Action item: Only the lines from the top of the material through the line containing "startH: hours from" should be restated, each one exactly.

------------

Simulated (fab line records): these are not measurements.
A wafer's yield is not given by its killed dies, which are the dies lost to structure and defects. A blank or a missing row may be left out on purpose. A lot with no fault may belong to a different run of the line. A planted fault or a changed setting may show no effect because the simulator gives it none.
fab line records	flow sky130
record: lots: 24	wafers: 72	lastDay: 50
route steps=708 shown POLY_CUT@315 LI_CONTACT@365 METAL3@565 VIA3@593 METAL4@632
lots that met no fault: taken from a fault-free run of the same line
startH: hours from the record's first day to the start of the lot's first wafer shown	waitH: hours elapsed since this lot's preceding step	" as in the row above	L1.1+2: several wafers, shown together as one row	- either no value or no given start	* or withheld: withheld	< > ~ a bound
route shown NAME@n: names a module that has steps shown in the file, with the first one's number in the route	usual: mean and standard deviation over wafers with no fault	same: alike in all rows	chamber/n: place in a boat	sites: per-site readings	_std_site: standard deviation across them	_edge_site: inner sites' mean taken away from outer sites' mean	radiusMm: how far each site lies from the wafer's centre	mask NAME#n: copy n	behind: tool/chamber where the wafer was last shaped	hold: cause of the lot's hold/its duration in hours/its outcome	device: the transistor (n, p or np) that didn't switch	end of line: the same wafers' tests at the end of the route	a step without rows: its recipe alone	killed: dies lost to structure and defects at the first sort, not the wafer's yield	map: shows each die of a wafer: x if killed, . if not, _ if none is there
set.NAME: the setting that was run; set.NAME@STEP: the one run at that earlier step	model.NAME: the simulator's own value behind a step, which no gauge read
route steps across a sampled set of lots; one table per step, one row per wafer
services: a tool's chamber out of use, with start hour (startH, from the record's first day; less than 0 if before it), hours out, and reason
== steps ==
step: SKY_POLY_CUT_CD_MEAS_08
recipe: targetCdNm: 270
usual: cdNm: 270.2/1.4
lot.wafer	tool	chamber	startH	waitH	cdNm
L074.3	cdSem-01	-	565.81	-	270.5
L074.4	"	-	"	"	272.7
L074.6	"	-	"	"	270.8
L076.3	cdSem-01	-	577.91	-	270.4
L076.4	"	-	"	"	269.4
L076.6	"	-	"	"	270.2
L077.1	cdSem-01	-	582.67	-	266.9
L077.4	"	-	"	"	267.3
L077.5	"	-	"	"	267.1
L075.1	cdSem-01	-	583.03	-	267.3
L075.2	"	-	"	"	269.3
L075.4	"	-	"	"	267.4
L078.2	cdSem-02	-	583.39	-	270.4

------------

Result:
Simulated (fab line records): these are not measurements.
A wafer's yield is not given by its killed dies, which are the dies lost to structure and defects. A blank or a missing row may be left out on purpose. A lot with no fault may belong to a different run of the line. A planted fault or a changed setting may show no effect because the simulator gives it none.
fab line records	flow sky130
record: lots: 24	wafers: 72	lastDay: 50
route steps=708 shown POLY_CUT@315 LI_CONTACT@365 METAL3@565 VIA3@593 METAL4@632
lots that met no fault: taken from a fault-free run of the same line
startH: hours from the record's first day to the start of the lot's first wafer shown	waitH: hours elapsed since this lot's preceding step	" as in the row above	L1.1+2: several wafers, shown together as one row	- either no value or no given start	* or withheld: withheld	< > ~ a bound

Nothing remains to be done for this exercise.